• RECORDS PROVIDED:
━━━━━━━━━━━━━━━━━━━━
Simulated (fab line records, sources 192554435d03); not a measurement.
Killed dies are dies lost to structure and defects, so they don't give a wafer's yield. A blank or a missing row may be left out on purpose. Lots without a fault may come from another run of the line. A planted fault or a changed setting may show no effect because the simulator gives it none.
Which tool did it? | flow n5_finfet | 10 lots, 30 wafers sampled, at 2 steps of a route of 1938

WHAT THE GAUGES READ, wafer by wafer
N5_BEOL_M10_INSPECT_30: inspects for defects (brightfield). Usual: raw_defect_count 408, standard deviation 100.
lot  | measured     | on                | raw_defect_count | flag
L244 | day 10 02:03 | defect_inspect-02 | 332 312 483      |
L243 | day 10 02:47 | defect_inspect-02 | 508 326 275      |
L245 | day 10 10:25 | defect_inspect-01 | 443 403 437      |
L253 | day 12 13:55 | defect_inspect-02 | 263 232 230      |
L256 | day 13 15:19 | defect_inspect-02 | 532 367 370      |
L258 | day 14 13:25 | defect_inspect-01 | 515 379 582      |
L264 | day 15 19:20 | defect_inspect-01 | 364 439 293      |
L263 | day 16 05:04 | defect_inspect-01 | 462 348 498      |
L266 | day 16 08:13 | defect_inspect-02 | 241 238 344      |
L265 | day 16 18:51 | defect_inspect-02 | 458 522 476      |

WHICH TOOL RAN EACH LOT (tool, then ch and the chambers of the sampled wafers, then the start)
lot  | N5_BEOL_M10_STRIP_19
━━━━━━━━━━━━━━━━━━━━

• REQUIREMENT: Type out the full listing again, exactly as given.

• EXERCISE RESPONSE:
Simulated (fab line records, sources 192554435d03); not a measurement.
Killed dies are dies lost to structure and defects, so they don't give a wafer's yield. A blank or a missing row may be left out on purpose. Lots without a fault may come from another run of the line. A planted fault or a changed setting may show no effect because the simulator gives it none.
Which tool did it? | flow n5_finfet | 10 lots, 30 wafers sampled, at 2 steps of a route of 1938

WHAT THE GAUGES READ, wafer by wafer
N5_BEOL_M10_INSPECT_30: inspects for defects (brightfield). Usual: raw_defect_count 408, standard deviation 100.
lot  | measured     | on                | raw_defect_count | flag
L244 | day 10 02:03 | defect_inspect-02 | 332 312 483      |
L243 | day 10 02:47 | defect_inspect-02 | 508 326 275      |
L245 | day 10 10:25 | defect_inspect-01 | 443 403 437      |
L253 | day 12 13:55 | defect_inspect-02 | 263 232 230      |
L256 | day 13 15:19 | defect_inspect-02 | 532 367 370      |
L258 | day 14 13:25 | defect_inspect-01 | 515 379 582      |
L264 | day 15 19:20 | defect_inspect-01 | 364 439 293      |
L263 | day 16 05:04 | defect_inspect-01 | 462 348 498      |
L266 | day 16 08:13 | defect_inspect-02 | 241 238 344      |
L265 | day 16 18:51 | defect_inspect-02 | 458 522 476      |

WHICH TOOL RAN EACH LOT (tool, then ch and the chambers of the sampled wafers, then the start)
lot  | N5_BEOL_M10_STRIP_19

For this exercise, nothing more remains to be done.